> **ASSIGNED TASK**:
Every line from the start of the listing below through the line that contains "BEGIN MAP *****" is to be reproduced word for word.

--

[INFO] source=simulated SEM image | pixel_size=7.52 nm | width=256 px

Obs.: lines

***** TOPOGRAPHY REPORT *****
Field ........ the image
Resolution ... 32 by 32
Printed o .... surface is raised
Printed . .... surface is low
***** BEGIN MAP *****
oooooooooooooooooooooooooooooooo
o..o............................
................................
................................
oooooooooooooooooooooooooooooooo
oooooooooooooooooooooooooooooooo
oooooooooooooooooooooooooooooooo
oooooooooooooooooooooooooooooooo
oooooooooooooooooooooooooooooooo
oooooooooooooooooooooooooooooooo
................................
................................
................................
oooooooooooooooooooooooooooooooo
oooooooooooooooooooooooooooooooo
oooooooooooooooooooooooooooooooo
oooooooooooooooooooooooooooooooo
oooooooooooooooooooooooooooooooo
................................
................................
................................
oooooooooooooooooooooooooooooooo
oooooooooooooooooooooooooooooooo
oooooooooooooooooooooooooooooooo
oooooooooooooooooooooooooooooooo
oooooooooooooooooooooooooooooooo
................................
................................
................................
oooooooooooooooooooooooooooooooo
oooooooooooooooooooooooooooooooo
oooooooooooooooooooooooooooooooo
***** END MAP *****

--

> **EXERCISE OUTPUT**:
[INFO] source=simulated SEM image | pixel_size=7.52 nm | width=256 px

Obs.: lines

***** TOPOGRAPHY REPORT *****
Field ........ the image
Resolution ... 32 by 32
Printed o .... surface is raised
Printed . .... surface is low
***** BEGIN MAP *****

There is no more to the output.